#### Work item
In the entries below, which lines run from the one containing "A width such" to the one containing "2 op CONFORMAL_DEP | material SiO2 | thk nm 5"? Copy exactly those lines, ends included, and no others.

#### Data under study
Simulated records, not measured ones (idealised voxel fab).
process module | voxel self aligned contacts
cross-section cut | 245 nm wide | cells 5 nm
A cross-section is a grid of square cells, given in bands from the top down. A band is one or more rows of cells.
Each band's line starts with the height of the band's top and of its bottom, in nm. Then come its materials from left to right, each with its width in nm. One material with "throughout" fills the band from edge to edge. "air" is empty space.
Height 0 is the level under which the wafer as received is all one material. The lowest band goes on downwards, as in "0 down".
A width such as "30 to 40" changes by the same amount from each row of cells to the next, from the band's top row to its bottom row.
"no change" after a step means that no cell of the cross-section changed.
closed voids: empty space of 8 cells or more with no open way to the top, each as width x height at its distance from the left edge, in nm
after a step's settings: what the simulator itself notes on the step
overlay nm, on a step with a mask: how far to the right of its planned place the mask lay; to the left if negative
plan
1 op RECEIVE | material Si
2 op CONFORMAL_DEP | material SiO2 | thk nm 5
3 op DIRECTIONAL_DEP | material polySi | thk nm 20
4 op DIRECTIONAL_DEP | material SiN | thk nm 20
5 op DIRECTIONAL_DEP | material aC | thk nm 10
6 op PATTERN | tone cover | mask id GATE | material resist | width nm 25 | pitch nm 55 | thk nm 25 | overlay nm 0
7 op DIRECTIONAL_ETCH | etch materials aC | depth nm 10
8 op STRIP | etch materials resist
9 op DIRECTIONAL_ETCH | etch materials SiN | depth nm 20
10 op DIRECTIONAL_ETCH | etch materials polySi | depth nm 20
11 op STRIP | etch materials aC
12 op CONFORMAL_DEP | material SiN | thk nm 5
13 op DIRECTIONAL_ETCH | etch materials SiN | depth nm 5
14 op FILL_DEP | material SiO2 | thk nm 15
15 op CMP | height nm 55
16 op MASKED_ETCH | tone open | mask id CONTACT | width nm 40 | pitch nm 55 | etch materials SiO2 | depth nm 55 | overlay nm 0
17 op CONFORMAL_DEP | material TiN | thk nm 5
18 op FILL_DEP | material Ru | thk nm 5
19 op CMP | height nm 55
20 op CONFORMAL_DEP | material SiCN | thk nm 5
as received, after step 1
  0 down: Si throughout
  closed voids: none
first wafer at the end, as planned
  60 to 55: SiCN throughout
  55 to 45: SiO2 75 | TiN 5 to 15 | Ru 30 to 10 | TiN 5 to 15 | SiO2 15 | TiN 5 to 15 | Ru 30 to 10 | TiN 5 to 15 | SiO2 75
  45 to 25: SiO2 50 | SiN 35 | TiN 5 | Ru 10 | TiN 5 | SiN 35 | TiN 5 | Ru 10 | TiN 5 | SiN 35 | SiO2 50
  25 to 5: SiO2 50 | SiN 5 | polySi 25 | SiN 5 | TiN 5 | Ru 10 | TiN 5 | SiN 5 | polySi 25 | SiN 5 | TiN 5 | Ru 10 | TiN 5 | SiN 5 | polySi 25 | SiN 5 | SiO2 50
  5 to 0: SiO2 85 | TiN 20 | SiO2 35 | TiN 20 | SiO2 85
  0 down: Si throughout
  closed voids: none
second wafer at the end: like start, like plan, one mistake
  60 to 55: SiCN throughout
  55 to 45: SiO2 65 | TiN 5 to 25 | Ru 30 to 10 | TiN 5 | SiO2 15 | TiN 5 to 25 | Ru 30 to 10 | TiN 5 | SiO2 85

#### Expected answer
A width such as "30 to 40" changes by the same amount from each row of cells to the next, from the band's top row to its bottom row.
"no change" after a step means that no cell of the cross-section changed.
closed voids: empty space of 8 cells or more with no open way to the top, each as width x height at its distance from the left edge, in nm
after a step's settings: what the simulator itself notes on the step
overlay nm, on a step with a mask: how far to the right of its planned place the mask lay; to the left if negative
plan
1 op RECEIVE | material Si
2 op CONFORMAL_DEP | material SiO2 | thk nm 5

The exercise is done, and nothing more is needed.